◆ **Assigned task**
Retype the full listing without altering anything.

◆ **Information supplied**
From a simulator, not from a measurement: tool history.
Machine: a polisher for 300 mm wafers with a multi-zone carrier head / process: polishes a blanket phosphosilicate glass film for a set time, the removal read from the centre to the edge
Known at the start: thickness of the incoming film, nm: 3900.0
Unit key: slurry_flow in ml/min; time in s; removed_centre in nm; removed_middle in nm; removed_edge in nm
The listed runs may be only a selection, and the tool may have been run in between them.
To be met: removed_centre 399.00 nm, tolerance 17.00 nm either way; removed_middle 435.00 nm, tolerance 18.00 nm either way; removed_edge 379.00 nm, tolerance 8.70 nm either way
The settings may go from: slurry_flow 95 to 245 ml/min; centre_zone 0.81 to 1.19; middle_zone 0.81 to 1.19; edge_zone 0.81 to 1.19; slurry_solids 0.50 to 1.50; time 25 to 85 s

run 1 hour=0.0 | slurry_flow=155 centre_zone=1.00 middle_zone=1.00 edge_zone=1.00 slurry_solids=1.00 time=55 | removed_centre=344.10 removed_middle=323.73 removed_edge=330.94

◆ **Task output**
From a simulator, not from a measurement: tool history.
Machine: a polisher for 300 mm wafers with a multi-zone carrier head / process: polishes a blanket phosphosilicate glass film for a set time, the removal read from the centre to the edge
Known at the start: thickness of the incoming film, nm: 3900.0
Unit key: slurry_flow in ml/min; time in s; removed_centre in nm; removed_middle in nm; removed_edge in nm
The listed runs may be only a selection, and the tool may have been run in between them.
To be met: removed_centre 399.00 nm, tolerance 17.00 nm either way; removed_middle 435.00 nm, tolerance 18.00 nm either way; removed_edge 379.00 nm, tolerance 8.70 nm either way
The settings may go from: slurry_flow 95 to 245 ml/min; centre_zone 0.81 to 1.19; middle_zone 0.81 to 1.19; edge_zone 0.81 to 1.19; slurry_solids 0.50 to 1.50; time 25 to 85 s

run 1 hour=0.0 | slurry_flow=155 centre_zone=1.00 middle_zone=1.00 edge_zone=1.00 slurry_solids=1.00 time=55 | removed_centre=344.10 removed_middle=323.73 removed_edge=330.94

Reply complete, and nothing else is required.